[Opening STUDY MATERIAL section]

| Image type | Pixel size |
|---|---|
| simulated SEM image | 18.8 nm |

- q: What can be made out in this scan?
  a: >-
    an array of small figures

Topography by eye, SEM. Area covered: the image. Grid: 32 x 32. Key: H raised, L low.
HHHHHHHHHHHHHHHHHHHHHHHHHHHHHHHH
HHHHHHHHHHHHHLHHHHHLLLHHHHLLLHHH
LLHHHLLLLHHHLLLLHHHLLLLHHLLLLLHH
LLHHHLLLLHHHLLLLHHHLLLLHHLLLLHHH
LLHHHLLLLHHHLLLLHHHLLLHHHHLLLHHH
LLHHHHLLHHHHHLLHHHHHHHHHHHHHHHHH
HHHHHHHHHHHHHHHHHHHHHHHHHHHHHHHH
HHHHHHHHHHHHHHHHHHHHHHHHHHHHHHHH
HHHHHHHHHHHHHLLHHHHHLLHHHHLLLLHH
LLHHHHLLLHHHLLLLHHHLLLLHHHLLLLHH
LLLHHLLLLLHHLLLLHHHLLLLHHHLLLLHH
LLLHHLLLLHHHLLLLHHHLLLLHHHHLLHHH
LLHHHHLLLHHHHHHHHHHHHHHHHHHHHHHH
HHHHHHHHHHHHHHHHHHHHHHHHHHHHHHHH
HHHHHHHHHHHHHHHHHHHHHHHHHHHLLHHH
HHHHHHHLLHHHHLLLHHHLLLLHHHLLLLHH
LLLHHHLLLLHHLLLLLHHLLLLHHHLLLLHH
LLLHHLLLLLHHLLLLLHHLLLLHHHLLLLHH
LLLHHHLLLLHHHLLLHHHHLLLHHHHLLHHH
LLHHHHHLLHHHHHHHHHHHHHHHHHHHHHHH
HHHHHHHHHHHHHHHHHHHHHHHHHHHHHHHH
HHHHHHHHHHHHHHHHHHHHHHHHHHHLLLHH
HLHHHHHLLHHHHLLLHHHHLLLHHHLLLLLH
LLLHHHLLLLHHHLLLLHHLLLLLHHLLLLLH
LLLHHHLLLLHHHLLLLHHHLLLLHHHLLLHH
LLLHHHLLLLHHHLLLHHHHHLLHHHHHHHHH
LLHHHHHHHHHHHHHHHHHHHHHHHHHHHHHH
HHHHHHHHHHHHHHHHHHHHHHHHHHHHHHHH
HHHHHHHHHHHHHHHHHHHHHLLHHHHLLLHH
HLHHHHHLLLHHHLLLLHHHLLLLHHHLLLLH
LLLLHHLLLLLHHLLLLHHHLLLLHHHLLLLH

[Closing STUDY MATERIAL section]

REQUIREMENT> Starting at the line above that contains "- q: What can be made out in this scan?", write out each line exactly until the line that contains "HHHHHHHHHHHHHHHHHHHHHHHHHHHLLHHH" has been written, and stop there.

ANSWER SECTION>
- q: What can be made out in this scan?
  a: >-
    an array of small figures

Topography by eye, SEM. Area covered: the image. Grid: 32 x 32. Key: H raised, L low.
HHHHHHHHHHHHHHHHHHHHHHHHHHHHHHHH
HHHHHHHHHHHHHLHHHHHLLLHHHHLLLHHH
LLHHHLLLLHHHLLLLHHHLLLLHHLLLLLHH
LLHHHLLLLHHHLLLLHHHLLLLHHLLLLHHH
LLHHHLLLLHHHLLLLHHHLLLHHHHLLLHHH
LLHHHHLLHHHHHLLHHHHHHHHHHHHHHHHH
HHHHHHHHHHHHHHHHHHHHHHHHHHHHHHHH
HHHHHHHHHHHHHHHHHHHHHHHHHHHHHHHH
HHHHHHHHHHHHHLLHHHHHLLHHHHLLLLHH
LLHHHHLLLHHHLLLLHHHLLLLHHHLLLLHH
LLLHHLLLLLHHLLLLHHHLLLLHHHLLLLHH
LLLHHLLLLHHHLLLLHHHLLLLHHHHLLHHH
LLHHHHLLLHHHHHHHHHHHHHHHHHHHHHHH
HHHHHHHHHHHHHHHHHHHHHHHHHHHHHHHH
HHHHHHHHHHHHHHHHHHHHHHHHHHHLLHHH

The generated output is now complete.